● Provided records
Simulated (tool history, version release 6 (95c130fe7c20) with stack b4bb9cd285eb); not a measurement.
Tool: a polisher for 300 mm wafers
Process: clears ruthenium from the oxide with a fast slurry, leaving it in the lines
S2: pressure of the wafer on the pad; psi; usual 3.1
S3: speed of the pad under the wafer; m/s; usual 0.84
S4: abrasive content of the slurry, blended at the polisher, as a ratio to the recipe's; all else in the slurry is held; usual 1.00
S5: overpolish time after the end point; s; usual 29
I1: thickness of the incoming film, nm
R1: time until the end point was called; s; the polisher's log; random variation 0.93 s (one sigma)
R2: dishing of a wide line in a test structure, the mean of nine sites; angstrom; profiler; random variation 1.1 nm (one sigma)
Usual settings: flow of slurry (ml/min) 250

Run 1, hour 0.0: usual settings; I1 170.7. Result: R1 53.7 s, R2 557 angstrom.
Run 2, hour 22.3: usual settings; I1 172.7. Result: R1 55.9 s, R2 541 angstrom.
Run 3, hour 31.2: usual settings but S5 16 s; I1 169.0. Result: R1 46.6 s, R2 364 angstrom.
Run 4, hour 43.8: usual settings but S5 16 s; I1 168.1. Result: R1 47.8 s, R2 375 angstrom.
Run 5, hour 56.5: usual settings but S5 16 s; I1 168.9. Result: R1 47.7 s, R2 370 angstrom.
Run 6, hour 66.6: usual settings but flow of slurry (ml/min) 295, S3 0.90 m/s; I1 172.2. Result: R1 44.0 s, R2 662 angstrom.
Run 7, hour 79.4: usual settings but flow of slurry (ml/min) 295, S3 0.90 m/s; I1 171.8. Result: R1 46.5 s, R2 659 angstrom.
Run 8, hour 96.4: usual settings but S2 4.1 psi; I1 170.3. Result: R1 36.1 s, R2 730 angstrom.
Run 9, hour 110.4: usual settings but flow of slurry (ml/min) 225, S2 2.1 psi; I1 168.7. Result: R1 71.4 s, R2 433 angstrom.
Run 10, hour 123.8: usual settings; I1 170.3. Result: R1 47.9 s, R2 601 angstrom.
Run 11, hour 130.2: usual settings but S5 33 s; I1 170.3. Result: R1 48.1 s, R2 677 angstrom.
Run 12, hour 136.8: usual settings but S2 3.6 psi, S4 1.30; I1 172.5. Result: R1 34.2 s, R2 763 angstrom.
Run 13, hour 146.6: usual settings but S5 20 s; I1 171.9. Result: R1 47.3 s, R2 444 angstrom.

● Brief
With the line that has "Run 3, hour" as the first and the line that has "Run 6, hour" as the last, repeat exactly that run of lines above and no more.

● Response
Run 3, hour 31.2: usual settings but S5 16 s; I1 169.0. Result: R1 46.6 s, R2 364 angstrom.
Run 4, hour 43.8: usual settings but S5 16 s; I1 168.1. Result: R1 47.8 s, R2 375 angstrom.
Run 5, hour 56.5: usual settings but S5 16 s; I1 168.9. Result: R1 47.7 s, R2 370 angstrom.
Run 6, hour 66.6: usual settings but flow of slurry (ml/min) 295, S3 0.90 m/s; I1 172.2. Result: R1 44.0 s, R2 662 angstrom.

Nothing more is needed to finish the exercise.